■ **Data extract**:
:::::
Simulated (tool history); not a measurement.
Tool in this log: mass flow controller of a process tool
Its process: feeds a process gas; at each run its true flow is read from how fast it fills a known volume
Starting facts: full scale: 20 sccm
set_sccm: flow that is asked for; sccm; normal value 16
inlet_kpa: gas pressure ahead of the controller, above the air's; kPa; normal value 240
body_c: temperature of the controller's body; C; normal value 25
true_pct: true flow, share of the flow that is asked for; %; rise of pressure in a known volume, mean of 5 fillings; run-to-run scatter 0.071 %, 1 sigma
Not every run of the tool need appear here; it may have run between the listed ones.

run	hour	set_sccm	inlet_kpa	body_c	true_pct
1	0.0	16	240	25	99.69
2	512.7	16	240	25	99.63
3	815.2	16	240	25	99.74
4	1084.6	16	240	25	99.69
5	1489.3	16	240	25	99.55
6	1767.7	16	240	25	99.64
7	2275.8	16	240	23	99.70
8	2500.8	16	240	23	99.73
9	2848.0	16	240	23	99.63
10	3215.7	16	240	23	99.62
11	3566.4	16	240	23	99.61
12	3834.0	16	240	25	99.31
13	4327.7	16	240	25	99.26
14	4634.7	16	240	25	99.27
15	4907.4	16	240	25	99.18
:::::

■ **Activity**: From the first line of the listing above through the line that contains "Starting facts: full scale: 20 sccm", set down each line without alteration, and nothing else.

■ **Task answer**:
Simulated (tool history); not a measurement.
Tool in this log: mass flow controller of a process tool
Its process: feeds a process gas; at each run its true flow is read from how fast it fills a known volume
Starting facts: full scale: 20 sccm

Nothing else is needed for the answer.